Start of RECORDS PROVIDED

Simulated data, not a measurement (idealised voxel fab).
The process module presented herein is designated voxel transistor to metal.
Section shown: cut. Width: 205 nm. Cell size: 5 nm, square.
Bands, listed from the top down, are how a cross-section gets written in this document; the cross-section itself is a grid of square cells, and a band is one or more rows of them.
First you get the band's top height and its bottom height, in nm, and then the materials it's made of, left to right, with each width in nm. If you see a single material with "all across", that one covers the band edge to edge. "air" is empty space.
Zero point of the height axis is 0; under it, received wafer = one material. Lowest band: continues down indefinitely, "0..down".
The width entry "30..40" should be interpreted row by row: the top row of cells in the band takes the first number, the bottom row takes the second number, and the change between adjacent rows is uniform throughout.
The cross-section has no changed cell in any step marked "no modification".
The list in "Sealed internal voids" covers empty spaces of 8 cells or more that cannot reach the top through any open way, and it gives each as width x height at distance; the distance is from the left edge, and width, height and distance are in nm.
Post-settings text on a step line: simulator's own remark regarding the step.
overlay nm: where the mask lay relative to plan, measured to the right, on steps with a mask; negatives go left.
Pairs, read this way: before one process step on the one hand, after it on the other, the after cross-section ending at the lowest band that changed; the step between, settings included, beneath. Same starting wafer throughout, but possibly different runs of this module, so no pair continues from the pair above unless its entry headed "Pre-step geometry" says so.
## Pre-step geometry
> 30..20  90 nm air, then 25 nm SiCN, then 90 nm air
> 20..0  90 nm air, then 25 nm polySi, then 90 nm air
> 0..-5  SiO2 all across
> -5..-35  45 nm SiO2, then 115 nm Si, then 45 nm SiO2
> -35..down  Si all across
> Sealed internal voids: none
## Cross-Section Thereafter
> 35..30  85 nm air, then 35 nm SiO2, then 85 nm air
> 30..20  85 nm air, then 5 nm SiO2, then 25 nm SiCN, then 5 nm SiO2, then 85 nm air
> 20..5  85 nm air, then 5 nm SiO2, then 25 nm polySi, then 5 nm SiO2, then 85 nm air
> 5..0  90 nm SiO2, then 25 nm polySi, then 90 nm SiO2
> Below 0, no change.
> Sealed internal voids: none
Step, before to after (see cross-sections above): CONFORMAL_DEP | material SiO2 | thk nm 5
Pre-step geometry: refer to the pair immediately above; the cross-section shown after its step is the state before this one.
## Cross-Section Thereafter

End of RECORDS PROVIDED

WORK REQUEST: Set down exactly the lines from the start of the records to the line with "polySi, then 90 nm air". Include that line, and add nothing more.

TASK OUTPUT:
Simulated data, not a measurement (idealised voxel fab).
The process module presented herein is designated voxel transistor to metal.
Section shown: cut. Width: 205 nm. Cell size: 5 nm, square.
Bands, listed from the top down, are how a cross-section gets written in this document; the cross-section itself is a grid of square cells, and a band is one or more rows of them.
First you get the band's top height and its bottom height, in nm, and then the materials it's made of, left to right, with each width in nm. If you see a single material with "all across", that one covers the band edge to edge. "air" is empty space.
Zero point of the height axis is 0; under it, received wafer = one material. Lowest band: continues down indefinitely, "0..down".
The width entry "30..40" should be interpreted row by row: the top row of cells in the band takes the first number, the bottom row takes the second number, and the change between adjacent rows is uniform throughout.
The cross-section has no changed cell in any step marked "no modification".
The list in "Sealed internal voids" covers empty spaces of 8 cells or more that cannot reach the top through any open way, and it gives each as width x height at distance; the distance is from the left edge, and width, height and distance are in nm.
Post-settings text on a step line: simulator's own remark regarding the step.
overlay nm: where the mask lay relative to plan, measured to the right, on steps with a mask; negatives go left.
Pairs, read this way: before one process step on the one hand, after it on the other, the after cross-section ending at the lowest band that changed; the step between, settings included, beneath. Same starting wafer throughout, but possibly different runs of this module, so no pair continues from the pair above unless its entry headed "Pre-step geometry" says so.
## Pre-step geometry
> 30..20  90 nm air, then 25 nm SiCN, then 90 nm air
> 20..0  90 nm air, then 25 nm polySi, then 90 nm air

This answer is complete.